Action item: Beneath this instruction is a listing; print exactly the lines in it starting at the line that contains "Split-lot trial +" and going through the line that contains "## THE READING".

Listed records:
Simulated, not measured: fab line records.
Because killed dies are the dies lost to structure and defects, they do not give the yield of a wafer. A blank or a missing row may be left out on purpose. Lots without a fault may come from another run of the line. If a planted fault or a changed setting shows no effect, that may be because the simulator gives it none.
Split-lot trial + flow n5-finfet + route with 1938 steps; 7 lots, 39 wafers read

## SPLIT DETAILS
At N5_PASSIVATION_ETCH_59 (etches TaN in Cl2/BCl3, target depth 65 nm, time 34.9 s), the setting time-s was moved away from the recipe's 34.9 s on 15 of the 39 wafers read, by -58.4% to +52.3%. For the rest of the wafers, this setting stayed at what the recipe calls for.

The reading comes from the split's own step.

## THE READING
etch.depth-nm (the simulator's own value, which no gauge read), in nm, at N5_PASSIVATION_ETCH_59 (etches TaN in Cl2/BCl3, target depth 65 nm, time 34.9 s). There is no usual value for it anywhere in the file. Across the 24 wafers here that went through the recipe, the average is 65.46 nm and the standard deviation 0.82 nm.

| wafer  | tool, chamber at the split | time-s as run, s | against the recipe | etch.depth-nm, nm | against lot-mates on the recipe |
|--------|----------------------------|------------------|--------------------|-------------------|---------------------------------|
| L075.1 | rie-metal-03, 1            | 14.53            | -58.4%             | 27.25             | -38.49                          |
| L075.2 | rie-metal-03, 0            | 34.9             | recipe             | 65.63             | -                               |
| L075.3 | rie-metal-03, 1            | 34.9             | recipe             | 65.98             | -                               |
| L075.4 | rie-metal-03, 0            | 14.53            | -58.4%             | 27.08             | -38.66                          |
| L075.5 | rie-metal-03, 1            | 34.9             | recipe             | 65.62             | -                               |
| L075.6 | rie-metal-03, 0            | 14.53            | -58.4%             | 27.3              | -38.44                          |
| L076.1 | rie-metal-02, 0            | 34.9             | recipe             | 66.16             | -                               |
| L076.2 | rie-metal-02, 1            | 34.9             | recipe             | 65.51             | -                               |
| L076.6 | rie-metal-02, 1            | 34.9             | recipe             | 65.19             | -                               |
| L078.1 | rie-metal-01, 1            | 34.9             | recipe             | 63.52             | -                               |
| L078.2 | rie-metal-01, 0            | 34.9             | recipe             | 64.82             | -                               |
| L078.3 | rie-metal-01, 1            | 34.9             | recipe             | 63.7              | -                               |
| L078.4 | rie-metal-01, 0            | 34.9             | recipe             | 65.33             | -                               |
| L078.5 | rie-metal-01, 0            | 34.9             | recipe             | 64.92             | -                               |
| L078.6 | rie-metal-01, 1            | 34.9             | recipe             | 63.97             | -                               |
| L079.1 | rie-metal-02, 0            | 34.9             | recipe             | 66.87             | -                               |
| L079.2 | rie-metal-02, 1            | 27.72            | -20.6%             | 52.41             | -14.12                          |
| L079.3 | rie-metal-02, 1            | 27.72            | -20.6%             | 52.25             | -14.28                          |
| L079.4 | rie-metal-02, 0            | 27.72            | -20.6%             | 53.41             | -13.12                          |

Solution:
Split-lot trial + flow n5-finfet + route with 1938 steps; 7 lots, 39 wafers read

## SPLIT DETAILS
At N5_PASSIVATION_ETCH_59 (etches TaN in Cl2/BCl3, target depth 65 nm, time 34.9 s), the setting time-s was moved away from the recipe's 34.9 s on 15 of the 39 wafers read, by -58.4% to +52.3%. For the rest of the wafers, this setting stayed at what the recipe calls for.

The reading comes from the split's own step.

## THE READING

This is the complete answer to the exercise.